- _Work item_: What do the lines from the top of the data through the line with "C3: hours since" say? Quote them exactly and include both ends.

- _Data for analysis_:
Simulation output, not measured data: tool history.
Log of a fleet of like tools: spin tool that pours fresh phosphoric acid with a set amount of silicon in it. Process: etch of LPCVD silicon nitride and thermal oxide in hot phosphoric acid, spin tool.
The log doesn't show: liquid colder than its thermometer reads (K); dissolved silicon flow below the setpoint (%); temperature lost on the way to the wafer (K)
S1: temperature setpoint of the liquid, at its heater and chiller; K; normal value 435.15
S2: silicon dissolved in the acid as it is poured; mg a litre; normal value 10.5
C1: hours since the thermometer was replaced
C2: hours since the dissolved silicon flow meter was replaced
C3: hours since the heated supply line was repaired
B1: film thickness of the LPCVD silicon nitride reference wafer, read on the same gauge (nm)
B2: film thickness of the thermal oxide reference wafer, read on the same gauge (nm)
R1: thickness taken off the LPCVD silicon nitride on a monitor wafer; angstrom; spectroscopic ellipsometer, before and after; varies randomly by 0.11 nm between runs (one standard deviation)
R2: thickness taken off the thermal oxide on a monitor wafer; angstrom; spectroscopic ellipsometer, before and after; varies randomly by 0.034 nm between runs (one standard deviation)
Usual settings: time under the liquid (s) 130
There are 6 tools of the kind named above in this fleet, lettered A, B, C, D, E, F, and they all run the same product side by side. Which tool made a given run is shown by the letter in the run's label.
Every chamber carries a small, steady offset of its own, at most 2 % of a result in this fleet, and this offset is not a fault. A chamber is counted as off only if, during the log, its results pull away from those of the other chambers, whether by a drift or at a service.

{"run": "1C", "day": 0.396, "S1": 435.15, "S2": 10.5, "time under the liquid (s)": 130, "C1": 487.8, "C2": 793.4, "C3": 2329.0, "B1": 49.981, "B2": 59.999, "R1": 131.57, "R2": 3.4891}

- _Exercise output_:
Simulation output, not measured data: tool history.
Log of a fleet of like tools: spin tool that pours fresh phosphoric acid with a set amount of silicon in it. Process: etch of LPCVD silicon nitride and thermal oxide in hot phosphoric acid, spin tool.
The log doesn't show: liquid colder than its thermometer reads (K); dissolved silicon flow below the setpoint (%); temperature lost on the way to the wafer (K)
S1: temperature setpoint of the liquid, at its heater and chiller; K; normal value 435.15
S2: silicon dissolved in the acid as it is poured; mg a litre; normal value 10.5
C1: hours since the thermometer was replaced
C2: hours since the dissolved silicon flow meter was replaced
C3: hours since the heated supply line was repaired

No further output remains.